* ASSIGNMENT
Until the line containing "(+) after a" has been reproduced, keep reproducing each line of the material below exactly, starting with the first.

(ENTRIES SHOWN)

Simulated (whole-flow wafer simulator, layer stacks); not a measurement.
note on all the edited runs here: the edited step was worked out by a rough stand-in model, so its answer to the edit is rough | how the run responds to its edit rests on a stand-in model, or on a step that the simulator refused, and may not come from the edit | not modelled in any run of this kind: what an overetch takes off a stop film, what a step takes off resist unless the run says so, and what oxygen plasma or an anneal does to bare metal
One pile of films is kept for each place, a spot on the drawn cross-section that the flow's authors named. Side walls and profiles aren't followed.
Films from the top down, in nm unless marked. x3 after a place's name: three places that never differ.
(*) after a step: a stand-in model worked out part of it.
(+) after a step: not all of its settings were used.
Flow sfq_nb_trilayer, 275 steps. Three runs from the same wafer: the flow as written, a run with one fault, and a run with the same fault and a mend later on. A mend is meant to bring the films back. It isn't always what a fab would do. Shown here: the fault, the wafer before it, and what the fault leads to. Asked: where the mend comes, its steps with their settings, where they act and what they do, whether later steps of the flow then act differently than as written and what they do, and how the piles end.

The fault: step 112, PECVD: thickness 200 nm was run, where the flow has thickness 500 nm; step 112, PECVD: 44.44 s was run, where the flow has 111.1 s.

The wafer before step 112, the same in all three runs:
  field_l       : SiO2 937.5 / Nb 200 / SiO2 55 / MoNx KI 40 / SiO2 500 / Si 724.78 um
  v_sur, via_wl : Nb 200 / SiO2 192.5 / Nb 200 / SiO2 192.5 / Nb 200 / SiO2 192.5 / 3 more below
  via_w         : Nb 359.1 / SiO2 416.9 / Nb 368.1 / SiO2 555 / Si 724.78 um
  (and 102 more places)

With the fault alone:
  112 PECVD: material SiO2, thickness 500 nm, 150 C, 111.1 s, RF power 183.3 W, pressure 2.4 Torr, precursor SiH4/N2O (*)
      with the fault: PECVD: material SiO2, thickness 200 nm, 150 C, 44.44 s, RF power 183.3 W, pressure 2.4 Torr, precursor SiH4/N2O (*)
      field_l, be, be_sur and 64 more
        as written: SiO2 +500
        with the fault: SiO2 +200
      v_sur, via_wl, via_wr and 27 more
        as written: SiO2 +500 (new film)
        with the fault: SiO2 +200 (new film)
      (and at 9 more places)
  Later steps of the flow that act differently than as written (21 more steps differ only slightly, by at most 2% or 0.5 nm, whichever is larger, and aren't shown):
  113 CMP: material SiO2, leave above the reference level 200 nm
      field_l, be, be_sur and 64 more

(End ENTRIES SHOWN)

* WRITTEN ANSWER
Simulated (whole-flow wafer simulator, layer stacks); not a measurement.
note on all the edited runs here: the edited step was worked out by a rough stand-in model, so its answer to the edit is rough | how the run responds to its edit rests on a stand-in model, or on a step that the simulator refused, and may not come from the edit | not modelled in any run of this kind: what an overetch takes off a stop film, what a step takes off resist unless the run says so, and what oxygen plasma or an anneal does to bare metal
One pile of films is kept for each place, a spot on the drawn cross-section that the flow's authors named. Side walls and profiles aren't followed.
Films from the top down, in nm unless marked. x3 after a place's name: three places that never differ.
(*) after a step: a stand-in model worked out part of it.
(+) after a step: not all of its settings were used.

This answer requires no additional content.